### EXTRACTED RECORDS
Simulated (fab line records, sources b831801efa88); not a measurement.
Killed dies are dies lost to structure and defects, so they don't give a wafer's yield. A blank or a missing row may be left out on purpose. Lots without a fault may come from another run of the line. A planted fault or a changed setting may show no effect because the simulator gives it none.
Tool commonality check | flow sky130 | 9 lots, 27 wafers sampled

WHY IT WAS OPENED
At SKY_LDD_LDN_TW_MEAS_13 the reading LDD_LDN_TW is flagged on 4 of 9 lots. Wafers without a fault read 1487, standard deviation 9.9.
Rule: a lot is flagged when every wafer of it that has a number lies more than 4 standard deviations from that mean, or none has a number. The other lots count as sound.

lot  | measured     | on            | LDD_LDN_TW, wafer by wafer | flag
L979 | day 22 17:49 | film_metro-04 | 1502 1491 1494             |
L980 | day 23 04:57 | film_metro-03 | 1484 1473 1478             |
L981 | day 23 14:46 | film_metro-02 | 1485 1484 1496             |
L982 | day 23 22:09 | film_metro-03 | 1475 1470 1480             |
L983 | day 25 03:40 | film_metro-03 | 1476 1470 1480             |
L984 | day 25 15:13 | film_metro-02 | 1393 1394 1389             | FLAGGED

### TASK ITEM
Write out exactly the lines that fall from the line with "L980 | day 23" to the line with "L983 | day 25" in the records above, keeping both ends.

### TASK RESULT
L980 | day 23 04:57 | film_metro-03 | 1484 1473 1478             |
L981 | day 23 14:46 | film_metro-02 | 1485 1484 1496             |
L982 | day 23 22:09 | film_metro-03 | 1475 1470 1480             |
L983 | day 25 03:40 | film_metro-03 | 1476 1470 1480             |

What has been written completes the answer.